▶ _WORK INSTRUCTION_
Repeat the lines of the data that follow, please, starting at the first and stopping after the one with "2B,12.5,440,64,333.6,193.1,399.7,62.856".

------------------------------------------------------------
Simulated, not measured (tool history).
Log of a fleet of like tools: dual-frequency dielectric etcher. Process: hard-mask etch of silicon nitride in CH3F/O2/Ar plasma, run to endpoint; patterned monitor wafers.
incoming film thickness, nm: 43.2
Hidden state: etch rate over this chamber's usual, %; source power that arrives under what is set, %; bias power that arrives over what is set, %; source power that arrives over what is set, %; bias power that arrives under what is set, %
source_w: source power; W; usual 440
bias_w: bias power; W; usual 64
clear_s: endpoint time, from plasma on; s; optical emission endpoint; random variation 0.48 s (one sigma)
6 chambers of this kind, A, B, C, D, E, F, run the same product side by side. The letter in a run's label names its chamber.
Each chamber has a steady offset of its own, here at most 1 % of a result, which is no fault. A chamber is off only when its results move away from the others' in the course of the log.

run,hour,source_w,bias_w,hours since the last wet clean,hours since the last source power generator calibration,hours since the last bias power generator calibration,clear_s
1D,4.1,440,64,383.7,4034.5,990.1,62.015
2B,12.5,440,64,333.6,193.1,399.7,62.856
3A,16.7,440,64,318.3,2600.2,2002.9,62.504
------------------------------------------------------------

▶ _PROBLEM SOLUTION_
Simulated, not measured (tool history).
Log of a fleet of like tools: dual-frequency dielectric etcher. Process: hard-mask etch of silicon nitride in CH3F/O2/Ar plasma, run to endpoint; patterned monitor wafers.
incoming film thickness, nm: 43.2
Hidden state: etch rate over this chamber's usual, %; source power that arrives under what is set, %; bias power that arrives over what is set, %; source power that arrives over what is set, %; bias power that arrives under what is set, %
source_w: source power; W; usual 440
bias_w: bias power; W; usual 64
clear_s: endpoint time, from plasma on; s; optical emission endpoint; random variation 0.48 s (one sigma)
6 chambers of this kind, A, B, C, D, E, F, run the same product side by side. The letter in a run's label names its chamber.
Each chamber has a steady offset of its own, here at most 1 % of a result, which is no fault. A chamber is off only when its results move away from the others' in the course of the log.

run,hour,source_w,bias_w,hours since the last wet clean,hours since the last source power generator calibration,hours since the last bias power generator calibration,clear_s
1D,4.1,440,64,383.7,4034.5,990.1,62.015
2B,12.5,440,64,333.6,193.1,399.7,62.856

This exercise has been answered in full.